=== Assignment ===
Only the lines from the beginning of the data below through the line containing "Herein follows the" belong in the response, each copied exactly.

=== Information ===
Content starts

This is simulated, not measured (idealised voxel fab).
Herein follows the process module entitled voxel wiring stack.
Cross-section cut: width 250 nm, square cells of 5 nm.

Content ends

=== Task answer ===
This is simulated, not measured (idealised voxel fab).
Herein follows the process module entitled voxel wiring stack.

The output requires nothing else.